===== Data provided

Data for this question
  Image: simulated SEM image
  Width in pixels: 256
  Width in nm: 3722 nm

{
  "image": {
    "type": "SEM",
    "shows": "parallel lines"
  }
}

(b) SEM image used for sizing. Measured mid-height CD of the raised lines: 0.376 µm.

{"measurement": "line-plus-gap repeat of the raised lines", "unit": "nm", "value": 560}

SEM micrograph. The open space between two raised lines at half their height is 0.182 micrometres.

==========

Repeat the entries above verbatim, but only from the line that has "Image: simulated SEM image" down to the line that has "(b) SEM image", inclusive.

  Image: simulated SEM image
  Width in pixels: 256
  Width in nm: 3722 nm

{
  "image": {
    "type": "SEM",
    "shows": "parallel lines"
  }
}

(b) SEM image used for sizing. Measured mid-height CD of the raised lines: 0.376 µm.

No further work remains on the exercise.